Action item:
What is needed here is every record, retyped without any change.

Extracted records:
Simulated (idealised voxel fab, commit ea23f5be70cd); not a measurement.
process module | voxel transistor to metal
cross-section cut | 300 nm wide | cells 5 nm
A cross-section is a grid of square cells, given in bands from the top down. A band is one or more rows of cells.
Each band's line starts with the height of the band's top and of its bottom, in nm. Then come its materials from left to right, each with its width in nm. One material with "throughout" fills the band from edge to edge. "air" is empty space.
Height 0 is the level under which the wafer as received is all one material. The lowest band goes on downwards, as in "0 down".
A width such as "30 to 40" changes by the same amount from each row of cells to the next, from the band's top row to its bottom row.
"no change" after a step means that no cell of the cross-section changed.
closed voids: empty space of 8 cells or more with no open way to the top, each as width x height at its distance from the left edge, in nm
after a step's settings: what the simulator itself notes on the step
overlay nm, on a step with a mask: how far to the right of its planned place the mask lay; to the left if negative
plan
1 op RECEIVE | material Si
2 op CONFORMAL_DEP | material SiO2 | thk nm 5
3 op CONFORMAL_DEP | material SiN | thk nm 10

Written answer:
Simulated (idealised voxel fab, commit ea23f5be70cd); not a measurement.
process module | voxel transistor to metal
cross-section cut | 300 nm wide | cells 5 nm
A cross-section is a grid of square cells, given in bands from the top down. A band is one or more rows of cells.
Each band's line starts with the height of the band's top and of its bottom, in nm. Then come its materials from left to right, each with its width in nm. One material with "throughout" fills the band from edge to edge. "air" is empty space.
Height 0 is the level under which the wafer as received is all one material. The lowest band goes on downwards, as in "0 down".
A width such as "30 to 40" changes by the same amount from each row of cells to the next, from the band's top row to its bottom row.
"no change" after a step means that no cell of the cross-section changed.
closed voids: empty space of 8 cells or more with no open way to the top, each as width x height at its distance from the left edge, in nm
after a step's settings: what the simulator itself notes on the step
overlay nm, on a step with a mask: how far to the right of its planned place the mask lay; to the left if negative
plan
1 op RECEIVE | material Si
2 op CONFORMAL_DEP | material SiO2 | thk nm 5
3 op CONFORMAL_DEP | material SiN | thk nm 10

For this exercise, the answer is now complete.